▸ **PROVIDED DATA**
· · ·

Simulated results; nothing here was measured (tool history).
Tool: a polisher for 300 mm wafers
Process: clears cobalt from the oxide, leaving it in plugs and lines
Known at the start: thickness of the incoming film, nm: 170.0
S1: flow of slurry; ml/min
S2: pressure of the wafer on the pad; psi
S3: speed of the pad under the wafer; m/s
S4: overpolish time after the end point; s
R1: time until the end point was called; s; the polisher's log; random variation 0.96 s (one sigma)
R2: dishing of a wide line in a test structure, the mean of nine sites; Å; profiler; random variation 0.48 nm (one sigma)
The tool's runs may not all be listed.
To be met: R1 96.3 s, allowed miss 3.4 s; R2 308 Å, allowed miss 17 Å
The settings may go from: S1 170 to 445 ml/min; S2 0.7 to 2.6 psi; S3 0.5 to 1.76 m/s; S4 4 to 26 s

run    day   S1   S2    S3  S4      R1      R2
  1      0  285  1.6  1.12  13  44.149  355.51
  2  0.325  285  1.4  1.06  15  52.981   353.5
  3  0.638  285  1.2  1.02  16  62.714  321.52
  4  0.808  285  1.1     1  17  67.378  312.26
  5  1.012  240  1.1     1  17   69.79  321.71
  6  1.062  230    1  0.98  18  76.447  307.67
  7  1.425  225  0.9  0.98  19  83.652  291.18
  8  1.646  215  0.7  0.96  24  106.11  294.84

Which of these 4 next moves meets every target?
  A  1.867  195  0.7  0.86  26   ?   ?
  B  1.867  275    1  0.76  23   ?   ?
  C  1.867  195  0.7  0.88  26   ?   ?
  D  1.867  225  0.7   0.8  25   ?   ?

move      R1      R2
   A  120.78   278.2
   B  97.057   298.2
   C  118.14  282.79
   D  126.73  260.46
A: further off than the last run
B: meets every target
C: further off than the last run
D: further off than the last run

· · ·

▸ **EXERCISE**
The records above are to be repeated in full, word for word.

▸ **TASK OUTPUT**
Simulated results; nothing here was measured (tool history).
Tool: a polisher for 300 mm wafers
Process: clears cobalt from the oxide, leaving it in plugs and lines
Known at the start: thickness of the incoming film, nm: 170.0
S1: flow of slurry; ml/min
S2: pressure of the wafer on the pad; psi
S3: speed of the pad under the wafer; m/s
S4: overpolish time after the end point; s
R1: time until the end point was called; s; the polisher's log; random variation 0.96 s (one sigma)
R2: dishing of a wide line in a test structure, the mean of nine sites; Å; profiler; random variation 0.48 nm (one sigma)
The tool's runs may not all be listed.
To be met: R1 96.3 s, allowed miss 3.4 s; R2 308 Å, allowed miss 17 Å
The settings may go from: S1 170 to 445 ml/min; S2 0.7 to 2.6 psi; S3 0.5 to 1.76 m/s; S4 4 to 26 s

run    day   S1   S2    S3  S4      R1      R2
  1      0  285  1.6  1.12  13  44.149  355.51
  2  0.325  285  1.4  1.06  15  52.981   353.5
  3  0.638  285  1.2  1.02  16  62.714  321.52
  4  0.808  285  1.1     1  17  67.378  312.26
  5  1.012  240  1.1     1  17   69.79  321.71
  6  1.062  230    1  0.98  18  76.447  307.67
  7  1.425  225  0.9  0.98  19  83.652  291.18
  8  1.646  215  0.7  0.96  24  106.11  294.84

Which of these 4 next moves meets every target?
  A  1.867  195  0.7  0.86  26   ?   ?
  B  1.867  275    1  0.76  23   ?   ?
  C  1.867  195  0.7  0.88  26   ?   ?
  D  1.867  225  0.7   0.8  25   ?   ?

move      R1      R2
   A  120.78   278.2
   B  97.057   298.2
   C  118.14  282.79
   D  126.73  260.46
A: further off than the last run
B: meets every target
C: further off than the last run
D: further off than the last run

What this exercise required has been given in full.